→ **TASK ITEM**: The entries should be given again in full. Alter nothing.

→ **DATA LISTING**:
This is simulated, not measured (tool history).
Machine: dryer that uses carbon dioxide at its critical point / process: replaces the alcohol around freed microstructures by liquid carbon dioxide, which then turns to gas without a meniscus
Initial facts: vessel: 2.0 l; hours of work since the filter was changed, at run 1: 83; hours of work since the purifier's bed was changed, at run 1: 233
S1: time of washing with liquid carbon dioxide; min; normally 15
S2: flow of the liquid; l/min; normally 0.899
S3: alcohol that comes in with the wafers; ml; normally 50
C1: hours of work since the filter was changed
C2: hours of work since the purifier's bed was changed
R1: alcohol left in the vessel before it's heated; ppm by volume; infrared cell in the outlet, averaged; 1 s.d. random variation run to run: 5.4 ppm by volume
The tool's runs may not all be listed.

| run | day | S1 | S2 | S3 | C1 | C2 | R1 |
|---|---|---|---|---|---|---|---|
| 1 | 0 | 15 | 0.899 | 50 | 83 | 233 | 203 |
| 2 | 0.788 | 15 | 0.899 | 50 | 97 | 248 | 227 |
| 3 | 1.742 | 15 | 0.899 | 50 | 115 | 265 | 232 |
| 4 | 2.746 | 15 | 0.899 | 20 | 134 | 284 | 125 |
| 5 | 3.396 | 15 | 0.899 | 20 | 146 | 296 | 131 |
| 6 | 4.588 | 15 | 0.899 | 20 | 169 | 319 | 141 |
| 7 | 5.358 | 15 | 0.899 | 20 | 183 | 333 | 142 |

→ **TASK SOLUTION**:
This is simulated, not measured (tool history).
Machine: dryer that uses carbon dioxide at its critical point / process: replaces the alcohol around freed microstructures by liquid carbon dioxide, which then turns to gas without a meniscus
Initial facts: vessel: 2.0 l; hours of work since the filter was changed, at run 1: 83; hours of work since the purifier's bed was changed, at run 1: 233
S1: time of washing with liquid carbon dioxide; min; normally 15
S2: flow of the liquid; l/min; normally 0.899
S3: alcohol that comes in with the wafers; ml; normally 50
C1: hours of work since the filter was changed
C2: hours of work since the purifier's bed was changed
R1: alcohol left in the vessel before it's heated; ppm by volume; infrared cell in the outlet, averaged; 1 s.d. random variation run to run: 5.4 ppm by volume
The tool's runs may not all be listed.

| run | day | S1 | S2 | S3 | C1 | C2 | R1 |
|---|---|---|---|---|---|---|---|
| 1 | 0 | 15 | 0.899 | 50 | 83 | 233 | 203 |
| 2 | 0.788 | 15 | 0.899 | 50 | 97 | 248 | 227 |
| 3 | 1.742 | 15 | 0.899 | 50 | 115 | 265 | 232 |
| 4 | 2.746 | 15 | 0.899 | 20 | 134 | 284 | 125 |
| 5 | 3.396 | 15 | 0.899 | 20 | 146 | 296 | 131 |
| 6 | 4.588 | 15 | 0.899 | 20 | 169 | 319 | 141 |
| 7 | 5.358 | 15 | 0.899 | 20 | 183 | 333 | 142 |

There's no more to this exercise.